-- Listed entries follows --

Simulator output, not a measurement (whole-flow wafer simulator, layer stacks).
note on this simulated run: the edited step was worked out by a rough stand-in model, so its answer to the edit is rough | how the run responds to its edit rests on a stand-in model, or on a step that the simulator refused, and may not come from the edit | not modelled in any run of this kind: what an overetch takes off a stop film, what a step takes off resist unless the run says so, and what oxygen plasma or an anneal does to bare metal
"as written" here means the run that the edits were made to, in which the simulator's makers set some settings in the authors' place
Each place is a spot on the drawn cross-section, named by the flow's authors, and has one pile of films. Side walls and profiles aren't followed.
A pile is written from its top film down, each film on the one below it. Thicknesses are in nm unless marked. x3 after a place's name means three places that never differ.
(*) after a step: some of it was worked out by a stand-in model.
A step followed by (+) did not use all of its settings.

-- Listed entries concluded --

Print all the lines exactly as they occur in the listing.

> Task solution:
Simulator output, not a measurement (whole-flow wafer simulator, layer stacks).
note on this simulated run: the edited step was worked out by a rough stand-in model, so its answer to the edit is rough | how the run responds to its edit rests on a stand-in model, or on a step that the simulator refused, and may not come from the edit | not modelled in any run of this kind: what an overetch takes off a stop film, what a step takes off resist unless the run says so, and what oxygen plasma or an anneal does to bare metal
"as written" here means the run that the edits were made to, in which the simulator's makers set some settings in the authors' place
Each place is a spot on the drawn cross-section, named by the flow's authors, and has one pile of films. Side walls and profiles aren't followed.
A pile is written from its top film down, each film on the one below it. Thicknesses are in nm unless marked. x3 after a place's name means three places that never differ.
(*) after a step: some of it was worked out by a stand-in model.
A step followed by (+) did not use all of its settings.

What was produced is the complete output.